### Supplied records ###

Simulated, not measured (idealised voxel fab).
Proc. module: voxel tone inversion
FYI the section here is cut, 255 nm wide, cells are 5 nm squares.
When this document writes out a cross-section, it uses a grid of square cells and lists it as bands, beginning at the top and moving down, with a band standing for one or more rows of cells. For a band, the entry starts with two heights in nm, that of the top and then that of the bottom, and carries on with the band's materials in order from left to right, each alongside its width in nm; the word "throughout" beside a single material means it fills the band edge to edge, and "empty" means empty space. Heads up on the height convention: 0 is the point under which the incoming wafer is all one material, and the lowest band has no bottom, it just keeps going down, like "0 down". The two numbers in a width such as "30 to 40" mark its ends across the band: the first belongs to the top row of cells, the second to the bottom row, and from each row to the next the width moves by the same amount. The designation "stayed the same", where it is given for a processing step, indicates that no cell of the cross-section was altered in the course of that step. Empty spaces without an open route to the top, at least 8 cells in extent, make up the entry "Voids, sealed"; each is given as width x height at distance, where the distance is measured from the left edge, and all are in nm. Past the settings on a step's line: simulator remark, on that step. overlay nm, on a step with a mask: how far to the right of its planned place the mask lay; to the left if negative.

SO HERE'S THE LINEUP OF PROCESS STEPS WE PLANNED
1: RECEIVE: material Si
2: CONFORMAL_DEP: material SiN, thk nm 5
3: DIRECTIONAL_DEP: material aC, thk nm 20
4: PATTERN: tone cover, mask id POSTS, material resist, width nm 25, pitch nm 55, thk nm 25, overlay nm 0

###

Work item –
Copy the data word for word.

Task result –
Simulated, not measured (idealised voxel fab).
Proc. module: voxel tone inversion
FYI the section here is cut, 255 nm wide, cells are 5 nm squares.
When this document writes out a cross-section, it uses a grid of square cells and lists it as bands, beginning at the top and moving down, with a band standing for one or more rows of cells. For a band, the entry starts with two heights in nm, that of the top and then that of the bottom, and carries on with the band's materials in order from left to right, each alongside its width in nm; the word "throughout" beside a single material means it fills the band edge to edge, and "empty" means empty space. Heads up on the height convention: 0 is the point under which the incoming wafer is all one material, and the lowest band has no bottom, it just keeps going down, like "0 down". The two numbers in a width such as "30 to 40" mark its ends across the band: the first belongs to the top row of cells, the second to the bottom row, and from each row to the next the width moves by the same amount. The designation "stayed the same", where it is given for a processing step, indicates that no cell of the cross-section was altered in the course of that step. Empty spaces without an open route to the top, at least 8 cells in extent, make up the entry "Voids, sealed"; each is given as width x height at distance, where the distance is measured from the left edge, and all are in nm. Past the settings on a step's line: simulator remark, on that step. overlay nm, on a step with a mask: how far to the right of its planned place the mask lay; to the left if negative.

SO HERE'S THE LINEUP OF PROCESS STEPS WE PLANNED
1: RECEIVE: material Si
2: CONFORMAL_DEP: material SiN, thk nm 5
3: DIRECTIONAL_DEP: material aC, thk nm 20
4: PATTERN: tone cover, mask id POSTS, material resist, width nm 25, pitch nm 55, thk nm 25, overlay nm 0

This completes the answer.